> **DATASET**
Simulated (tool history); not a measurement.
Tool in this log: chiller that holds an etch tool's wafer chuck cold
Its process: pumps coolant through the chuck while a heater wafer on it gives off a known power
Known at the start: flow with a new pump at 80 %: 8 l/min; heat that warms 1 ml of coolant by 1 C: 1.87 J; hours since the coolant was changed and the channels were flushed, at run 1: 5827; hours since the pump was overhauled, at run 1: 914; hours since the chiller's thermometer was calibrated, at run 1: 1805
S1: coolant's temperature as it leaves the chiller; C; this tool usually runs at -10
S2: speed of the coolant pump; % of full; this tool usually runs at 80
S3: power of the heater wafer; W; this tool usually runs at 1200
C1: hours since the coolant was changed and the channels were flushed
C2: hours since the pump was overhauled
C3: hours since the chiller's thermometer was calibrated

> **WORK INSTRUCTION**
Take the entries above and write them out again unchanged.

> **ANSWER SECTION**
Simulated (tool history); not a measurement.
Tool in this log: chiller that holds an etch tool's wafer chuck cold
Its process: pumps coolant through the chuck while a heater wafer on it gives off a known power
Known at the start: flow with a new pump at 80 %: 8 l/min; heat that warms 1 ml of coolant by 1 C: 1.87 J; hours since the coolant was changed and the channels were flushed, at run 1: 5827; hours since the pump was overhauled, at run 1: 914; hours since the chiller's thermometer was calibrated, at run 1: 1805
S1: coolant's temperature as it leaves the chiller; C; this tool usually runs at -10
S2: speed of the coolant pump; % of full; this tool usually runs at 80
S3: power of the heater wafer; W; this tool usually runs at 1200
C1: hours since the coolant was changed and the channels were flushed
C2: hours since the pump was overhauled
C3: hours since the chiller's thermometer was calibrated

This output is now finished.